- TASK ITEM:
After finding the line containing "Module name: voxel" below, please output that line and each following one through the line containing "7: op CONFORMAL_DEP", exactly as written.

* * * *
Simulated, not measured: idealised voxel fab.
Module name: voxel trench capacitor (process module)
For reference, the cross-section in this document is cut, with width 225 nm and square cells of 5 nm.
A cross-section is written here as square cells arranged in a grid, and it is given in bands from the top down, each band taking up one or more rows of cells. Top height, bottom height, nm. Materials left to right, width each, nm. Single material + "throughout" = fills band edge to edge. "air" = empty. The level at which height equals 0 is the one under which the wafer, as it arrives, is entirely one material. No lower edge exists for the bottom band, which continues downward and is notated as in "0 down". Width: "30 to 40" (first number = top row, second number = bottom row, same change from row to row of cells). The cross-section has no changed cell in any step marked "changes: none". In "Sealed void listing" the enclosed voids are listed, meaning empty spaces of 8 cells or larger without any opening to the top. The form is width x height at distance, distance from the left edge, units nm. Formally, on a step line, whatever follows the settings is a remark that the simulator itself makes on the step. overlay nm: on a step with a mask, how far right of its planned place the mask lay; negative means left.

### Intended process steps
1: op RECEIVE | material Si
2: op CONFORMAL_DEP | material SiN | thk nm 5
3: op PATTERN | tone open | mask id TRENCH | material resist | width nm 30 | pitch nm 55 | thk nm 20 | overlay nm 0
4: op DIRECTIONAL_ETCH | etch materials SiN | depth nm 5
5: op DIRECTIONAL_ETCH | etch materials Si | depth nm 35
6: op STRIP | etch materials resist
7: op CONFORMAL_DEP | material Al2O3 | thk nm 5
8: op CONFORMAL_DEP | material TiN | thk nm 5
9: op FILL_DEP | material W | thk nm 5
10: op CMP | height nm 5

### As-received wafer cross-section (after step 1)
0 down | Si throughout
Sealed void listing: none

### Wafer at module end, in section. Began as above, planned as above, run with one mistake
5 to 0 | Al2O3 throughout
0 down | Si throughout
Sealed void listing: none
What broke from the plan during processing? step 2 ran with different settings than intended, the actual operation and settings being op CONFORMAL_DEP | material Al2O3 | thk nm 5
* * * *

- WRITTEN REPLY:
Module name: voxel trench capacitor (process module)
For reference, the cross-section in this document is cut, with width 225 nm and square cells of 5 nm.
A cross-section is written here as square cells arranged in a grid, and it is given in bands from the top down, each band taking up one or more rows of cells. Top height, bottom height, nm. Materials left to right, width each, nm. Single material + "throughout" = fills band edge to edge. "air" = empty. The level at which height equals 0 is the one under which the wafer, as it arrives, is entirely one material. No lower edge exists for the bottom band, which continues downward and is notated as in "0 down". Width: "30 to 40" (first number = top row, second number = bottom row, same change from row to row of cells). The cross-section has no changed cell in any step marked "changes: none". In "Sealed void listing" the enclosed voids are listed, meaning empty spaces of 8 cells or larger without any opening to the top. The form is width x height at distance, distance from the left edge, units nm. Formally, on a step line, whatever follows the settings is a remark that the simulator itself makes on the step. overlay nm: on a step with a mask, how far right of its planned place the mask lay; negative means left.

### Intended process steps
1: op RECEIVE | material Si
2: op CONFORMAL_DEP | material SiN | thk nm 5
3: op PATTERN | tone open | mask id TRENCH | material resist | width nm 30 | pitch nm 55 | thk nm 20 | overlay nm 0
4: op DIRECTIONAL_ETCH | etch materials SiN | depth nm 5
5: op DIRECTIONAL_ETCH | etch materials Si | depth nm 35
6: op STRIP | etch materials resist
7: op CONFORMAL_DEP | material Al2O3 | thk nm 5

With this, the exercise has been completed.